### Work task
Top to bottom, output the entries that follow exactly.

### Data listing
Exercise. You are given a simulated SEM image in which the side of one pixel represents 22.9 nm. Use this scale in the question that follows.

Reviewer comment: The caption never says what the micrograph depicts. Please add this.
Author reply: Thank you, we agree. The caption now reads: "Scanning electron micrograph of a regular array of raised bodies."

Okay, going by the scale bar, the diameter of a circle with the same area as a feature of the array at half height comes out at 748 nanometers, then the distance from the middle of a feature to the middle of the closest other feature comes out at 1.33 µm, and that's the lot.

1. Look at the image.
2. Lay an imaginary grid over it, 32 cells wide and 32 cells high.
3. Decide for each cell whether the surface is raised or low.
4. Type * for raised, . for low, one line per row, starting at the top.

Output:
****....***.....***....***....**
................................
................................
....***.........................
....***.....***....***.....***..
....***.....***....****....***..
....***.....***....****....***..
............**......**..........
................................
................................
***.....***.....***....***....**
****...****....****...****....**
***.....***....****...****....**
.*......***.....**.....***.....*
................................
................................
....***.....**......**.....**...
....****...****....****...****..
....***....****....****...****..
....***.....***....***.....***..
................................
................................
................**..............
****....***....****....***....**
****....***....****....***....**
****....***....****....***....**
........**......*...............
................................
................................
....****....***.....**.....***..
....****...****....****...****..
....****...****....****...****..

### Result
Exercise. You are given a simulated SEM image in which the side of one pixel represents 22.9 nm. Use this scale in the question that follows.

Reviewer comment: The caption never says what the micrograph depicts. Please add this.
Author reply: Thank you, we agree. The caption now reads: "Scanning electron micrograph of a regular array of raised bodies."

Okay, going by the scale bar, the diameter of a circle with the same area as a feature of the array at half height comes out at 748 nanometers, then the distance from the middle of a feature to the middle of the closest other feature comes out at 1.33 µm, and that's the lot.

1. Look at the image.
2. Lay an imaginary grid over it, 32 cells wide and 32 cells high.
3. Decide for each cell whether the surface is raised or low.
4. Type * for raised, . for low, one line per row, starting at the top.

Output:
****....***.....***....***....**
................................
................................
....***.........................
....***.....***....***.....***..
....***.....***....****....***..
....***.....***....****....***..
............**......**..........
................................
................................
***.....***.....***....***....**
****...****....****...****....**
***.....***....****...****....**
.*......***.....**.....***.....*
................................
................................
....***.....**......**.....**...
....****...****....****...****..
....***....****....****...****..
....***.....***....***.....***..
................................
................................
................**..............
****....***....****....***....**
****....***....****....***....**
****....***....****....***....**
........**......*...............
................................
................................
....****....***.....**.....***..
....****...****....****...****..
....****...****....****...****..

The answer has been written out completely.